══ Given information
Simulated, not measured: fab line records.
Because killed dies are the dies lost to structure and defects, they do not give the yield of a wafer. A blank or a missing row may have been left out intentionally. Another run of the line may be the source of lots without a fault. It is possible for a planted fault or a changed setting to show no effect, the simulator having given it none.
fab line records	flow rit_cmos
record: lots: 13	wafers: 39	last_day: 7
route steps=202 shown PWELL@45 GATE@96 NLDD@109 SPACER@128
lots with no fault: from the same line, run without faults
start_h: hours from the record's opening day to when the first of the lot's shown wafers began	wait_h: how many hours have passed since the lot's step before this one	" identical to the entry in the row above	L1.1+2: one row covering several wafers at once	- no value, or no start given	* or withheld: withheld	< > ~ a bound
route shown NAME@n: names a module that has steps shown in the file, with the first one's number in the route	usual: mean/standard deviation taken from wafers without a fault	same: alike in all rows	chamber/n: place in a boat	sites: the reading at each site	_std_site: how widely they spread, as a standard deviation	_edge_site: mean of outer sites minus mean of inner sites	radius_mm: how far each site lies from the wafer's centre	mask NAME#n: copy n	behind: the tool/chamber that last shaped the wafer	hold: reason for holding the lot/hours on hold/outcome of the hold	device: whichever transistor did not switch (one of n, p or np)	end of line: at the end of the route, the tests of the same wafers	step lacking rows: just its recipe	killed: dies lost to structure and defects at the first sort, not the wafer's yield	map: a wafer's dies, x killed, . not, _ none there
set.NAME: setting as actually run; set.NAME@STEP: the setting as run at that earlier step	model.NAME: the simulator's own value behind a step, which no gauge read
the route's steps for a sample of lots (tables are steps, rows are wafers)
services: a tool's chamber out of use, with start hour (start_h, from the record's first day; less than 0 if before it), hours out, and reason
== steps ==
════

**Work instruction**:
Copy every line of the data above exactly.

**Exercise result**:
Simulated, not measured: fab line records.
Because killed dies are the dies lost to structure and defects, they do not give the yield of a wafer. A blank or a missing row may have been left out intentionally. Another run of the line may be the source of lots without a fault. It is possible for a planted fault or a changed setting to show no effect, the simulator having given it none.
fab line records	flow rit_cmos
record: lots: 13	wafers: 39	last_day: 7
route steps=202 shown PWELL@45 GATE@96 NLDD@109 SPACER@128
lots with no fault: from the same line, run without faults
start_h: hours from the record's opening day to when the first of the lot's shown wafers began	wait_h: how many hours have passed since the lot's step before this one	" identical to the entry in the row above	L1.1+2: one row covering several wafers at once	- no value, or no start given	* or withheld: withheld	< > ~ a bound
route shown NAME@n: names a module that has steps shown in the file, with the first one's number in the route	usual: mean/standard deviation taken from wafers without a fault	same: alike in all rows	chamber/n: place in a boat	sites: the reading at each site	_std_site: how widely they spread, as a standard deviation	_edge_site: mean of outer sites minus mean of inner sites	radius_mm: how far each site lies from the wafer's centre	mask NAME#n: copy n	behind: the tool/chamber that last shaped the wafer	hold: reason for holding the lot/hours on hold/outcome of the hold	device: whichever transistor did not switch (one of n, p or np)	end of line: at the end of the route, the tests of the same wafers	step lacking rows: just its recipe	killed: dies lost to structure and defects at the first sort, not the wafer's yield	map: a wafer's dies, x killed, . not, _ none there
set.NAME: setting as actually run; set.NAME@STEP: the setting as run at that earlier step	model.NAME: the simulator's own value behind a step, which no gauge read
the route's steps for a sample of lots (tables are steps, rows are wafers)
services: a tool's chamber out of use, with start hour (start_h, from the record's first day; less than 0 if before it), hours out, and reason
== steps ==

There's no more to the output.